» Task item
Please reproduce the listing in full, exactly as given.

Segment Start: Information given

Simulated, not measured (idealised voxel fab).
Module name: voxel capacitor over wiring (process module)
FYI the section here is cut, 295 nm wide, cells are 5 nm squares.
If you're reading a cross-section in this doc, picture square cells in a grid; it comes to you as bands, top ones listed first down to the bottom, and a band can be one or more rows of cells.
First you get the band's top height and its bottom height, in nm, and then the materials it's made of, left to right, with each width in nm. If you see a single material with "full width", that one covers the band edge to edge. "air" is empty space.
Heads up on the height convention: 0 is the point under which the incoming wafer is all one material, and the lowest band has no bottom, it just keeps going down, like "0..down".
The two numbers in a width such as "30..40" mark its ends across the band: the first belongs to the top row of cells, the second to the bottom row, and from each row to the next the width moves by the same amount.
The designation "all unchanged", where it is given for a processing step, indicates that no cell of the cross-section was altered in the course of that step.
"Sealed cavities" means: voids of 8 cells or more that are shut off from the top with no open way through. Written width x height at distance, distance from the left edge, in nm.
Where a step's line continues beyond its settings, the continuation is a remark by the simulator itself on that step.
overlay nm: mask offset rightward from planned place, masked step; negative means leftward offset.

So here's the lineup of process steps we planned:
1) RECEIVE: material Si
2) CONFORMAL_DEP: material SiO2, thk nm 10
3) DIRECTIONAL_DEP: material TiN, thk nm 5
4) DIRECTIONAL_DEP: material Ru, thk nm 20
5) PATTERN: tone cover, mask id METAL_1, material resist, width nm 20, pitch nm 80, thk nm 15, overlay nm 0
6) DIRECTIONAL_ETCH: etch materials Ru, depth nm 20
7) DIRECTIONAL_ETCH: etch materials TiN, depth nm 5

Segment End: Information given

» Written answer
Simulated, not measured (idealised voxel fab).
Module name: voxel capacitor over wiring (process module)
FYI the section here is cut, 295 nm wide, cells are 5 nm squares.
If you're reading a cross-section in this doc, picture square cells in a grid; it comes to you as bands, top ones listed first down to the bottom, and a band can be one or more rows of cells.
First you get the band's top height and its bottom height, in nm, and then the materials it's made of, left to right, with each width in nm. If you see a single material with "full width", that one covers the band edge to edge. "air" is empty space.
Heads up on the height convention: 0 is the point under which the incoming wafer is all one material, and the lowest band has no bottom, it just keeps going down, like "0..down".
The two numbers in a width such as "30..40" mark its ends across the band: the first belongs to the top row of cells, the second to the bottom row, and from each row to the next the width moves by the same amount.
The designation "all unchanged", where it is given for a processing step, indicates that no cell of the cross-section was altered in the course of that step.
"Sealed cavities" means: voids of 8 cells or more that are shut off from the top with no open way through. Written width x height at distance, distance from the left edge, in nm.
Where a step's line continues beyond its settings, the continuation is a remark by the simulator itself on that step.
overlay nm: mask offset rightward from planned place, masked step; negative means leftward offset.

So here's the lineup of process steps we planned:
1) RECEIVE: material Si
2) CONFORMAL_DEP: material SiO2, thk nm 10
3) DIRECTIONAL_DEP: material TiN, thk nm 5
4) DIRECTIONAL_DEP: material Ru, thk nm 20
5) PATTERN: tone cover, mask id METAL_1, material resist, width nm 20, pitch nm 80, thk nm 15, overlay nm 0
6) DIRECTIONAL_ETCH: etch materials Ru, depth nm 20
7) DIRECTIONAL_ETCH: etch materials TiN, depth nm 5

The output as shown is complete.